→ Data shown
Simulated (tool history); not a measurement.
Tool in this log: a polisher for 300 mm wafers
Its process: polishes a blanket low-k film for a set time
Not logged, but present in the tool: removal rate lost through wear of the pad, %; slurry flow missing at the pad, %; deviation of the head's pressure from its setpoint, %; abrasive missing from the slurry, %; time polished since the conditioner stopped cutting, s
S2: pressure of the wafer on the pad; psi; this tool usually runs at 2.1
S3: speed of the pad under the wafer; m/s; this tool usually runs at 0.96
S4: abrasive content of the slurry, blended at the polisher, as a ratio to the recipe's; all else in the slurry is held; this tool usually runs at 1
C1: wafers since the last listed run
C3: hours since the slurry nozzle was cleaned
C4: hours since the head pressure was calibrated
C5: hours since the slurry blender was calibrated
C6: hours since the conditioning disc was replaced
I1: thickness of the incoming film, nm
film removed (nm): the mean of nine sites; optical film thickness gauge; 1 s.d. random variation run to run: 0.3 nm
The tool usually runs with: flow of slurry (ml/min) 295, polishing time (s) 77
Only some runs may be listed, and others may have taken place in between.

→ Activity
Go through the data and return every record exactly.

→ Your solution
Simulated (tool history); not a measurement.
Tool in this log: a polisher for 300 mm wafers
Its process: polishes a blanket low-k film for a set time
Not logged, but present in the tool: removal rate lost through wear of the pad, %; slurry flow missing at the pad, %; deviation of the head's pressure from its setpoint, %; abrasive missing from the slurry, %; time polished since the conditioner stopped cutting, s
S2: pressure of the wafer on the pad; psi; this tool usually runs at 2.1
S3: speed of the pad under the wafer; m/s; this tool usually runs at 0.96
S4: abrasive content of the slurry, blended at the polisher, as a ratio to the recipe's; all else in the slurry is held; this tool usually runs at 1
C1: wafers since the last listed run
C3: hours since the slurry nozzle was cleaned
C4: hours since the head pressure was calibrated
C5: hours since the slurry blender was calibrated
C6: hours since the conditioning disc was replaced
I1: thickness of the incoming film, nm
film removed (nm): the mean of nine sites; optical film thickness gauge; 1 s.d. random variation run to run: 0.3 nm
The tool usually runs with: flow of slurry (ml/min) 295, polishing time (s) 77
Only some runs may be listed, and others may have taken place in between.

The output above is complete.